— Required action —
Without a single alteration, write the listing out again.

□ □ □ □
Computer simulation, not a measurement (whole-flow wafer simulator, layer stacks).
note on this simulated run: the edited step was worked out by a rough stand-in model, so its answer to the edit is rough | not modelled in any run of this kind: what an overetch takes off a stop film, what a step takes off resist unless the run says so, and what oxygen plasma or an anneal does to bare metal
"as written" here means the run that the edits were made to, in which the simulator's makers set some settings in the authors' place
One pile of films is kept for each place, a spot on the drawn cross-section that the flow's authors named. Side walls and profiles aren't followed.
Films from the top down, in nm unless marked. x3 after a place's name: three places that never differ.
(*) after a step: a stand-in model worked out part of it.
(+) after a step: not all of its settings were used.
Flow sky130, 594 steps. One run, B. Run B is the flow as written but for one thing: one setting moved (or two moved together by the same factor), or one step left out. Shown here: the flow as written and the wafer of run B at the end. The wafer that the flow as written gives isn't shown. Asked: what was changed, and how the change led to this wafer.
□ □ □ □

— Exercise output —
Computer simulation, not a measurement (whole-flow wafer simulator, layer stacks).
note on this simulated run: the edited step was worked out by a rough stand-in model, so its answer to the edit is rough | not modelled in any run of this kind: what an overetch takes off a stop film, what a step takes off resist unless the run says so, and what oxygen plasma or an anneal does to bare metal
"as written" here means the run that the edits were made to, in which the simulator's makers set some settings in the authors' place
One pile of films is kept for each place, a spot on the drawn cross-section that the flow's authors named. Side walls and profiles aren't followed.
Films from the top down, in nm unless marked. x3 after a place's name: three places that never differ.
(*) after a step: a stand-in model worked out part of it.
(+) after a step: not all of its settings were used.
Flow sky130, 594 steps. One run, B. Run B is the flow as written but for one thing: one setting moved (or two moved together by the same factor), or one step left out. Shown here: the flow as written and the wafer of run B at the end. The wafer that the flow as written gives isn't shown. Asked: what was changed, and how the change led to this wafer.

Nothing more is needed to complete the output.